▶ Requirement:
Without changing a single word, write out every entry.

Dataset entries Block Start

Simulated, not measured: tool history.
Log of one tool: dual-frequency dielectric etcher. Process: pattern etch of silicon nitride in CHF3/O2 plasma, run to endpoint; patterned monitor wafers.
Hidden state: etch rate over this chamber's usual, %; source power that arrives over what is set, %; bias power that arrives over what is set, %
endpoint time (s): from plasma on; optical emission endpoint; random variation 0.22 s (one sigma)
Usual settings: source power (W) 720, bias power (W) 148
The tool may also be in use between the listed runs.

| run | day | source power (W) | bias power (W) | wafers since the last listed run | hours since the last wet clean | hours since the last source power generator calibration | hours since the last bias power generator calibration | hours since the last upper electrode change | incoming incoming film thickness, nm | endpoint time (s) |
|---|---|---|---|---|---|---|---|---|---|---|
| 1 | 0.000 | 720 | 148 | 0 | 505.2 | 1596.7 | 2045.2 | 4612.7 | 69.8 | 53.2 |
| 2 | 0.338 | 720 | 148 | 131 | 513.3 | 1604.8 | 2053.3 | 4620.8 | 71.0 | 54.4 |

Dataset entries Block End

▶ Response area:
Simulated, not measured: tool history.
Log of one tool: dual-frequency dielectric etcher. Process: pattern etch of silicon nitride in CHF3/O2 plasma, run to endpoint; patterned monitor wafers.
Hidden state: etch rate over this chamber's usual, %; source power that arrives over what is set, %; bias power that arrives over what is set, %
endpoint time (s): from plasma on; optical emission endpoint; random variation 0.22 s (one sigma)
Usual settings: source power (W) 720, bias power (W) 148
The tool may also be in use between the listed runs.

| run | day | source power (W) | bias power (W) | wafers since the last listed run | hours since the last wet clean | hours since the last source power generator calibration | hours since the last bias power generator calibration | hours since the last upper electrode change | incoming incoming film thickness, nm | endpoint time (s) |
|---|---|---|---|---|---|---|---|---|---|---|
| 1 | 0.000 | 720 | 148 | 0 | 505.2 | 1596.7 | 2045.2 | 4612.7 | 69.8 | 53.2 |
| 2 | 0.338 | 720 | 148 | 131 | 513.3 | 1604.8 | 2053.3 | 4620.8 | 71.0 | 54.4 |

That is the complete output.